◇ ◇ ◇ ◇ ◇

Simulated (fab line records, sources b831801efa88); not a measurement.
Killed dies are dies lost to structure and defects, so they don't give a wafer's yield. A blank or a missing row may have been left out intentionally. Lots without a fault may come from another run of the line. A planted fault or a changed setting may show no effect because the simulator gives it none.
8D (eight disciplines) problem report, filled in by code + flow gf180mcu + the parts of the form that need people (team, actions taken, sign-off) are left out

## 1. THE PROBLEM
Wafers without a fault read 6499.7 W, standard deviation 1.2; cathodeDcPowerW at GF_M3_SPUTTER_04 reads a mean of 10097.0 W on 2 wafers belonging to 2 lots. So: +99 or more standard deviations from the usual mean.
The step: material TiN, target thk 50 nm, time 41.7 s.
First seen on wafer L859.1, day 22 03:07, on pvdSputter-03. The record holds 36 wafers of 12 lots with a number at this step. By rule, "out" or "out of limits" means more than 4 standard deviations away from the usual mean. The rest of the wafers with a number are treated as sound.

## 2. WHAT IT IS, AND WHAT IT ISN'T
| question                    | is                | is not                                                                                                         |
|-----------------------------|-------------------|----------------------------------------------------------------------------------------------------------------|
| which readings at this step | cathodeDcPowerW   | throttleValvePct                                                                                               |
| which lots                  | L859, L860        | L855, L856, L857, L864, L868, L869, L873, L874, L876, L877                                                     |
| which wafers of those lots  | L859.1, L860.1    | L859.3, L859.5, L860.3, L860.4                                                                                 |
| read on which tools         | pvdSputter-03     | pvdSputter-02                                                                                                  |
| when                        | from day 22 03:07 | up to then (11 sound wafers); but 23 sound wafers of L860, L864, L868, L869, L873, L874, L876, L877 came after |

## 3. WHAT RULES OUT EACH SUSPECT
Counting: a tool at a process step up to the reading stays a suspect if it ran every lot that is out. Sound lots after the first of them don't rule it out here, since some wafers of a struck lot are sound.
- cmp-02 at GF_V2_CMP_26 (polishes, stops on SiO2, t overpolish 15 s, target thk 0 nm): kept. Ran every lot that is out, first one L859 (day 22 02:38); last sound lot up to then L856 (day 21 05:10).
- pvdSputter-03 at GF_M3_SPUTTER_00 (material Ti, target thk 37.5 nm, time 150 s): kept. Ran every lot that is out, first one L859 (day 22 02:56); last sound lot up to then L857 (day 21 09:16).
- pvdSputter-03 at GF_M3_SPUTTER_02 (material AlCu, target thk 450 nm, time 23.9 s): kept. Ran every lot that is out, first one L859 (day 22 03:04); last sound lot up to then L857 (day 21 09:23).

◇ ◇ ◇ ◇ ◇

• ACTIVITY: Beginning at the top of the entries above, output each line exactly, and end with the line in which "## 1. THE PROBLEM" appears.

• EXERCISE OUTPUT:
Simulated (fab line records, sources b831801efa88); not a measurement.
Killed dies are dies lost to structure and defects, so they don't give a wafer's yield. A blank or a missing row may have been left out intentionally. Lots without a fault may come from another run of the line. A planted fault or a changed setting may show no effect because the simulator gives it none.
8D (eight disciplines) problem report, filled in by code + flow gf180mcu + the parts of the form that need people (team, actions taken, sign-off) are left out

## 1. THE PROBLEM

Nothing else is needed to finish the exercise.